#### Assignment
Since the data must remain as supplied, reproduce it word for word.

◇ ◇ ◇

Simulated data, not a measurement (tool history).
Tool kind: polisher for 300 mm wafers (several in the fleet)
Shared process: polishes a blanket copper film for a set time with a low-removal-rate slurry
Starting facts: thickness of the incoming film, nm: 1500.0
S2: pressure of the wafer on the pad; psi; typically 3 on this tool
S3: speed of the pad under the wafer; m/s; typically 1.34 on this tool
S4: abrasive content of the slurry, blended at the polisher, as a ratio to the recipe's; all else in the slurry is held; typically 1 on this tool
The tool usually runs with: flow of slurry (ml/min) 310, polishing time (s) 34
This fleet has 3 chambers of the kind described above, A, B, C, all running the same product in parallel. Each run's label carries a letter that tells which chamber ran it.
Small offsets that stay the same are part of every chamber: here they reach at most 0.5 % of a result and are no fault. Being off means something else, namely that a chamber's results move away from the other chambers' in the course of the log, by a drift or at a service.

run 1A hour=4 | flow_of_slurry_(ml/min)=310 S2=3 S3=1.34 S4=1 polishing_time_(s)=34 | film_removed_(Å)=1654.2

◇ ◇ ◇

#### Expected answer
Simulated data, not a measurement (tool history).
Tool kind: polisher for 300 mm wafers (several in the fleet)
Shared process: polishes a blanket copper film for a set time with a low-removal-rate slurry
Starting facts: thickness of the incoming film, nm: 1500.0
S2: pressure of the wafer on the pad; psi; typically 3 on this tool
S3: speed of the pad under the wafer; m/s; typically 1.34 on this tool
S4: abrasive content of the slurry, blended at the polisher, as a ratio to the recipe's; all else in the slurry is held; typically 1 on this tool
The tool usually runs with: flow of slurry (ml/min) 310, polishing time (s) 34
This fleet has 3 chambers of the kind described above, A, B, C, all running the same product in parallel. Each run's label carries a letter that tells which chamber ran it.
Small offsets that stay the same are part of every chamber: here they reach at most 0.5 % of a result and are no fault. Being off means something else, namely that a chamber's results move away from the other chambers' in the course of the log, by a drift or at a service.

run 1A hour=4 | flow_of_slurry_(ml/min)=310 S2=3 S3=1.34 S4=1 polishing_time_(s)=34 | film_removed_(Å)=1654.2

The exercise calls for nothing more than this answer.